■ DATA EXCERPTS:
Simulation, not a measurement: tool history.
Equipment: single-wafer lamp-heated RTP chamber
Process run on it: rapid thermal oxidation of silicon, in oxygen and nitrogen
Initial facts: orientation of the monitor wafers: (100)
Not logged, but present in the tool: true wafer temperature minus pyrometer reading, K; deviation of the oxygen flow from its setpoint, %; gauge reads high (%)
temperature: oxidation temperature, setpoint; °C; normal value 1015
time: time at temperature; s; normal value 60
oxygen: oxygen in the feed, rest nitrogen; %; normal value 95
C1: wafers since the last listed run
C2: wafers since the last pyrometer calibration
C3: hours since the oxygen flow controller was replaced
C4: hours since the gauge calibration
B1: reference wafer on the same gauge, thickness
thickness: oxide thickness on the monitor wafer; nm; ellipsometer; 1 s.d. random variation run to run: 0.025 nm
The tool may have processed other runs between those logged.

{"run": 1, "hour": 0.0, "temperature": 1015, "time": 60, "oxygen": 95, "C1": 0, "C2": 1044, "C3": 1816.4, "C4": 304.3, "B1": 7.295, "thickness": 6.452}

■ ACTION ITEM:
Each line of the records must be reproduced exactly.

■ RESPONSE BOX:
Simulation, not a measurement: tool history.
Equipment: single-wafer lamp-heated RTP chamber
Process run on it: rapid thermal oxidation of silicon, in oxygen and nitrogen
Initial facts: orientation of the monitor wafers: (100)
Not logged, but present in the tool: true wafer temperature minus pyrometer reading, K; deviation of the oxygen flow from its setpoint, %; gauge reads high (%)
temperature: oxidation temperature, setpoint; °C; normal value 1015
time: time at temperature; s; normal value 60
oxygen: oxygen in the feed, rest nitrogen; %; normal value 95
C1: wafers since the last listed run
C2: wafers since the last pyrometer calibration
C3: hours since the oxygen flow controller was replaced
C4: hours since the gauge calibration
B1: reference wafer on the same gauge, thickness
thickness: oxide thickness on the monitor wafer; nm; ellipsometer; 1 s.d. random variation run to run: 0.025 nm
The tool may have processed other runs between those logged.

{"run": 1, "hour": 0.0, "temperature": 1015, "time": 60, "oxygen": 95, "C1": 0, "C2": 1044, "C3": 1816.4, "C4": 304.3, "B1": 7.295, "thickness": 6.452}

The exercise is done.